§ SUPPLIED MATERIAL:
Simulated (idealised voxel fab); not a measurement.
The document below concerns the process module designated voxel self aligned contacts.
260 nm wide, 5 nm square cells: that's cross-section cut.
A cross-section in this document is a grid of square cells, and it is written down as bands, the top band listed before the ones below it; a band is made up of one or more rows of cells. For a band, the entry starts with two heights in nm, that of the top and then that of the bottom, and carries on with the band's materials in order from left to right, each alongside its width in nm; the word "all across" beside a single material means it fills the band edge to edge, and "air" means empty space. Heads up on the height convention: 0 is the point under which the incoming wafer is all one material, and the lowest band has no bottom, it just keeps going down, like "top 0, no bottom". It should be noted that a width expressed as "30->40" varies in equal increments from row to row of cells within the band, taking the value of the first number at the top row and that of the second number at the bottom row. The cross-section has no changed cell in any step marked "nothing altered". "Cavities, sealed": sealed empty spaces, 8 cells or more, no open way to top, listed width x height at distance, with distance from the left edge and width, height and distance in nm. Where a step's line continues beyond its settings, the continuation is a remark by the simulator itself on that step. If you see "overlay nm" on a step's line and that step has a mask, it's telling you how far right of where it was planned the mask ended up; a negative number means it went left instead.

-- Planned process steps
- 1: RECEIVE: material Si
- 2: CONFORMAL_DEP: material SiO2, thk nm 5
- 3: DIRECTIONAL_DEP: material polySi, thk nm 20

§ REQUIREMENT: Reproduce exactly the lines from the beginning of the entries above up to and including the line that contains "260 nm wide, 5".

§ YOUR RESPONSE:
Simulated (idealised voxel fab); not a measurement.
The document below concerns the process module designated voxel self aligned contacts.
260 nm wide, 5 nm square cells: that's cross-section cut.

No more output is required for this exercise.